_Requirement_:
Please repeat all of the records, keeping every word unchanged.

_Dataset entries_:
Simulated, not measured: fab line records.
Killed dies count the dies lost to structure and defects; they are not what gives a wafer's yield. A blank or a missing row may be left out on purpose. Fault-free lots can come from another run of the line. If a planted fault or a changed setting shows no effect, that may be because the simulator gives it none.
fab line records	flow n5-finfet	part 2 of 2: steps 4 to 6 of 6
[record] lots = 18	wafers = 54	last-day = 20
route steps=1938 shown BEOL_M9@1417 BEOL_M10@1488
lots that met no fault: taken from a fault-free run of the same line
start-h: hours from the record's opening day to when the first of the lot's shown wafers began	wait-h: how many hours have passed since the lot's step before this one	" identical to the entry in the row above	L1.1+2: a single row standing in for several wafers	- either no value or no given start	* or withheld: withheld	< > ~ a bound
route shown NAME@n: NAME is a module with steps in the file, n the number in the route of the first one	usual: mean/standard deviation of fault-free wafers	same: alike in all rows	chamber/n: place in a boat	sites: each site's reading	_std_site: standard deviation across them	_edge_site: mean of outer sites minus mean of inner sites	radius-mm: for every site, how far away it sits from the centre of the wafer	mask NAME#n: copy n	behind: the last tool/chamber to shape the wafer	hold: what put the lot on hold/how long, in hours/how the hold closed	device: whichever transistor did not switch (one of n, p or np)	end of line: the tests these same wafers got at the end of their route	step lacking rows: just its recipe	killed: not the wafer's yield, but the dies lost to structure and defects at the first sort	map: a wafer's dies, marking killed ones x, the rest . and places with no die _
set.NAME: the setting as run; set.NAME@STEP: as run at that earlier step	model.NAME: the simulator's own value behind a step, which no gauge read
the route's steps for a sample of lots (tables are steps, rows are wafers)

_Your response_:
Simulated, not measured: fab line records.
Killed dies count the dies lost to structure and defects; they are not what gives a wafer's yield. A blank or a missing row may be left out on purpose. Fault-free lots can come from another run of the line. If a planted fault or a changed setting shows no effect, that may be because the simulator gives it none.
fab line records	flow n5-finfet	part 2 of 2: steps 4 to 6 of 6
[record] lots = 18	wafers = 54	last-day = 20
route steps=1938 shown BEOL_M9@1417 BEOL_M10@1488
lots that met no fault: taken from a fault-free run of the same line
start-h: hours from the record's opening day to when the first of the lot's shown wafers began	wait-h: how many hours have passed since the lot's step before this one	" identical to the entry in the row above	L1.1+2: a single row standing in for several wafers	- either no value or no given start	* or withheld: withheld	< > ~ a bound
route shown NAME@n: NAME is a module with steps in the file, n the number in the route of the first one	usual: mean/standard deviation of fault-free wafers	same: alike in all rows	chamber/n: place in a boat	sites: each site's reading	_std_site: standard deviation across them	_edge_site: mean of outer sites minus mean of inner sites	radius-mm: for every site, how far away it sits from the centre of the wafer	mask NAME#n: copy n	behind: the last tool/chamber to shape the wafer	hold: what put the lot on hold/how long, in hours/how the hold closed	device: whichever transistor did not switch (one of n, p or np)	end of line: the tests these same wafers got at the end of their route	step lacking rows: just its recipe	killed: not the wafer's yield, but the dies lost to structure and defects at the first sort	map: a wafer's dies, marking killed ones x, the rest . and places with no die _
set.NAME: the setting as run; set.NAME@STEP: as run at that earlier step	model.NAME: the simulator's own value behind a step, which no gauge read
the route's steps for a sample of lots (tables are steps, rows are wafers)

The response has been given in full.